- [SUPPLIED RECORDS]:
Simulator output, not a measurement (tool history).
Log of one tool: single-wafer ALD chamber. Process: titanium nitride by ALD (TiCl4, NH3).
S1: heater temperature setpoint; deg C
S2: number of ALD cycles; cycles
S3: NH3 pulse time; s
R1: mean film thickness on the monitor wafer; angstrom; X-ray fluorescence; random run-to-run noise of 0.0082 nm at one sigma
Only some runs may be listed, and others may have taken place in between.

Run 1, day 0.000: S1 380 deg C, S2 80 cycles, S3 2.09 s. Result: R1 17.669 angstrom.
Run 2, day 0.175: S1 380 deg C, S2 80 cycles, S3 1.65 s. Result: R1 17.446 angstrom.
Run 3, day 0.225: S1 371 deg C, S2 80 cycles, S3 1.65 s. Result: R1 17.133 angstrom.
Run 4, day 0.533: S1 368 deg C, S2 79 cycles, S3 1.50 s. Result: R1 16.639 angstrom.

- [BRIEF]:
Given the listing above, print all of it word for word.

- [TASK RESULT]:
Simulator output, not a measurement (tool history).
Log of one tool: single-wafer ALD chamber. Process: titanium nitride by ALD (TiCl4, NH3).
S1: heater temperature setpoint; deg C
S2: number of ALD cycles; cycles
S3: NH3 pulse time; s
R1: mean film thickness on the monitor wafer; angstrom; X-ray fluorescence; random run-to-run noise of 0.0082 nm at one sigma
Only some runs may be listed, and others may have taken place in between.

Run 1, day 0.000: S1 380 deg C, S2 80 cycles, S3 2.09 s. Result: R1 17.669 angstrom.
Run 2, day 0.175: S1 380 deg C, S2 80 cycles, S3 1.65 s. Result: R1 17.446 angstrom.
Run 3, day 0.225: S1 371 deg C, S2 80 cycles, S3 1.65 s. Result: R1 17.133 angstrom.
Run 4, day 0.533: S1 368 deg C, S2 79 cycles, S3 1.50 s. Result: R1 16.639 angstrom.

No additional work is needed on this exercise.